**DATASET EXTRACT:**
------------------------------------------------------------------------

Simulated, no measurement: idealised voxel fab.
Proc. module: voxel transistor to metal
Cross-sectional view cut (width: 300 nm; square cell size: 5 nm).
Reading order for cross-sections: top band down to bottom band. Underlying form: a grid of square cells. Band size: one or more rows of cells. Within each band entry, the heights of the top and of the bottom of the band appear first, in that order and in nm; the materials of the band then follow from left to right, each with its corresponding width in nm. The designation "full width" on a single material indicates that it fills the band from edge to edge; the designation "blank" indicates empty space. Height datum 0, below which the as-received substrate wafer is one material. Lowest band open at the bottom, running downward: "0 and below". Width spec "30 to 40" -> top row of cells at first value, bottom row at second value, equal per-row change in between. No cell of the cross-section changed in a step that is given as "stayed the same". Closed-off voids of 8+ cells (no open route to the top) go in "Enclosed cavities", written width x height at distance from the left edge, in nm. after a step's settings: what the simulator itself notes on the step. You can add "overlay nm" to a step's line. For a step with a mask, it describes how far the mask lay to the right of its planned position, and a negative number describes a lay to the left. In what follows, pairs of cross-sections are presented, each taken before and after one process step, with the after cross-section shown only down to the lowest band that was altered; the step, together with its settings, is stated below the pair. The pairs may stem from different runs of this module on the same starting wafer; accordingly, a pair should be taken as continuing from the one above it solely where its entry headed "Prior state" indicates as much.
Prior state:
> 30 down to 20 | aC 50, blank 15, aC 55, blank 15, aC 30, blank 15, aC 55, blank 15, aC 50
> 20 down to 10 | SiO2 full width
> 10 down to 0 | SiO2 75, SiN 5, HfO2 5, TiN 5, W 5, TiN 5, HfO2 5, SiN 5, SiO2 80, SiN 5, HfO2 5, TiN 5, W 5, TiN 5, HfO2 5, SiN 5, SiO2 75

------------------------------------------------------------------------

**BRIEF:** The task requires that all the material be restated word for word.

**RESULT:**
Simulated, no measurement: idealised voxel fab.
Proc. module: voxel transistor to metal
Cross-sectional view cut (width: 300 nm; square cell size: 5 nm).
Reading order for cross-sections: top band down to bottom band. Underlying form: a grid of square cells. Band size: one or more rows of cells. Within each band entry, the heights of the top and of the bottom of the band appear first, in that order and in nm; the materials of the band then follow from left to right, each with its corresponding width in nm. The designation "full width" on a single material indicates that it fills the band from edge to edge; the designation "blank" indicates empty space. Height datum 0, below which the as-received substrate wafer is one material. Lowest band open at the bottom, running downward: "0 and below". Width spec "30 to 40" -> top row of cells at first value, bottom row at second value, equal per-row change in between. No cell of the cross-section changed in a step that is given as "stayed the same". Closed-off voids of 8+ cells (no open route to the top) go in "Enclosed cavities", written width x height at distance from the left edge, in nm. after a step's settings: what the simulator itself notes on the step. You can add "overlay nm" to a step's line. For a step with a mask, it describes how far the mask lay to the right of its planned position, and a negative number describes a lay to the left. In what follows, pairs of cross-sections are presented, each taken before and after one process step, with the after cross-section shown only down to the lowest band that was altered; the step, together with its settings, is stated below the pair. The pairs may stem from different runs of this module on the same starting wafer; accordingly, a pair should be taken as continuing from the one above it solely where its entry headed "Prior state" indicates as much.
Prior state:
> 30 down to 20 | aC 50, blank 15, aC 55, blank 15, aC 30, blank 15, aC 55, blank 15, aC 50
> 20 down to 10 | SiO2 full width
> 10 down to 0 | SiO2 75, SiN 5, HfO2 5, TiN 5, W 5, TiN 5, HfO2 5, SiN 5, SiO2 80, SiN 5, HfO2 5, TiN 5, W 5, TiN 5, HfO2 5, SiN 5, SiO2 75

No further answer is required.